ASSIGNED TASK: Set down the lines of the data exactly, starting at the first and stopping after the line containing "A cross-section is".

:: EXTRACTED ENTRIES ::
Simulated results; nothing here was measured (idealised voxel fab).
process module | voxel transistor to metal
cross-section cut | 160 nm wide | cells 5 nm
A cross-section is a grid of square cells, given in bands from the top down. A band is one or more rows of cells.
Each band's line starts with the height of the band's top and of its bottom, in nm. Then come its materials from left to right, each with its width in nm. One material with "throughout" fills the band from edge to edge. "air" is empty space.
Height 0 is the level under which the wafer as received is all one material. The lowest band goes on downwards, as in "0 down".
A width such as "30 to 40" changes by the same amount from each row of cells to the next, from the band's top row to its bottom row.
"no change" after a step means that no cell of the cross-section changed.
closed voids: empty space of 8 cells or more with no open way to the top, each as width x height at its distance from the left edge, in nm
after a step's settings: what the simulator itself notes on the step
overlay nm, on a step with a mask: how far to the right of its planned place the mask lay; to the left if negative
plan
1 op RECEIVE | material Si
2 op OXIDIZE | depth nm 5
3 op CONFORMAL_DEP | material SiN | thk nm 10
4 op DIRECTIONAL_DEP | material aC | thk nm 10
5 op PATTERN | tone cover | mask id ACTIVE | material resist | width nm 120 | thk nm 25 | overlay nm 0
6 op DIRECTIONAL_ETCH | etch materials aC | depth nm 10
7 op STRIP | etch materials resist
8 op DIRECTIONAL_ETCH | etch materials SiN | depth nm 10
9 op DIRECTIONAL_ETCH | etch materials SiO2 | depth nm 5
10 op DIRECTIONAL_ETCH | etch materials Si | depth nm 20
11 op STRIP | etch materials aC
:::

TASK ANSWER:
Simulated results; nothing here was measured (idealised voxel fab).
process module | voxel transistor to metal
cross-section cut | 160 nm wide | cells 5 nm
A cross-section is a grid of square cells, given in bands from the top down. A band is one or more rows of cells.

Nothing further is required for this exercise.